**Task item**:
How does the data below read from its first line through the line containing "Heads up on"? Print those lines exactly.

**Excerpted records**:
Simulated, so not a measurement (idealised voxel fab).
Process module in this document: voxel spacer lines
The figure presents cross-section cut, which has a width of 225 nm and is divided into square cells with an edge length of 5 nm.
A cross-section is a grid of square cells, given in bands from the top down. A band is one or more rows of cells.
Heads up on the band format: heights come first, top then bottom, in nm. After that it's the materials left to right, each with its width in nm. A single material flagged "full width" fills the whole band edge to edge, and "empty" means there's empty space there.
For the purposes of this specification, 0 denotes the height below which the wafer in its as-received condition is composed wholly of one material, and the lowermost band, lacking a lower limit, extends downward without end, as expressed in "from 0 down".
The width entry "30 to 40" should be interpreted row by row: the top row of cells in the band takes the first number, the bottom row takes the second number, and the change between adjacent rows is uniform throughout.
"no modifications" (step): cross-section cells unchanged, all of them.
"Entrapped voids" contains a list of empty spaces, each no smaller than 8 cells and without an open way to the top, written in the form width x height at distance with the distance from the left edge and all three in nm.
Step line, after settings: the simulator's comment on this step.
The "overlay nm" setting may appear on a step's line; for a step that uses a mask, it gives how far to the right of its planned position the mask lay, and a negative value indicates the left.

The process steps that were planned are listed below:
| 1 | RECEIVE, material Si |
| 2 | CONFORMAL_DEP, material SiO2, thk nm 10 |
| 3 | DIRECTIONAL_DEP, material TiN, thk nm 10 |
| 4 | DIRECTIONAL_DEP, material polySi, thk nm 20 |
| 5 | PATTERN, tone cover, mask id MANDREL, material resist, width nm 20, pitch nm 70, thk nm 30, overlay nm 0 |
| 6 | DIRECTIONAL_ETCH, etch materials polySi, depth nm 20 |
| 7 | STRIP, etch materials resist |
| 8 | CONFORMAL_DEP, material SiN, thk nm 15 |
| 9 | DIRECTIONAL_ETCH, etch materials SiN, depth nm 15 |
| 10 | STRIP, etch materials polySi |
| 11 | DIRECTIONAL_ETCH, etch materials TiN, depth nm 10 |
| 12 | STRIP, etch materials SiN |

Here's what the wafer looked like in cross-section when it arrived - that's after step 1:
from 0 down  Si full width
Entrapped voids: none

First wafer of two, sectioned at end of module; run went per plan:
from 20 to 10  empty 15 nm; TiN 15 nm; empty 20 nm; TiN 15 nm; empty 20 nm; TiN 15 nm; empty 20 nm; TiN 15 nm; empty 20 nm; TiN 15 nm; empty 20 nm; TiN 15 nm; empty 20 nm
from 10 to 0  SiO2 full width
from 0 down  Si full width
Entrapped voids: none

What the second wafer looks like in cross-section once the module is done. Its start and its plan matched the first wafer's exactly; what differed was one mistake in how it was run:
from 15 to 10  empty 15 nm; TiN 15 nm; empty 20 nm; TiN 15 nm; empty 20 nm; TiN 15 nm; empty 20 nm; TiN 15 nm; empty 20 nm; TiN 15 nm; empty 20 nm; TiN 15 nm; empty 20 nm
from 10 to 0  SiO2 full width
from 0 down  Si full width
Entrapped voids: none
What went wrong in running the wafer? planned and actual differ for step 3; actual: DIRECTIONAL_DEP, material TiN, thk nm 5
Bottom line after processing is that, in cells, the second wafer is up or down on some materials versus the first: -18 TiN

**Response box**:
Simulated, so not a measurement (idealised voxel fab).
Process module in this document: voxel spacer lines
The figure presents cross-section cut, which has a width of 225 nm and is divided into square cells with an edge length of 5 nm.
A cross-section is a grid of square cells, given in bands from the top down. A band is one or more rows of cells.
Heads up on the band format: heights come first, top then bottom, in nm. After that it's the materials left to right, each with its width in nm. A single material flagged "full width" fills the whole band edge to edge, and "empty" means there's empty space there.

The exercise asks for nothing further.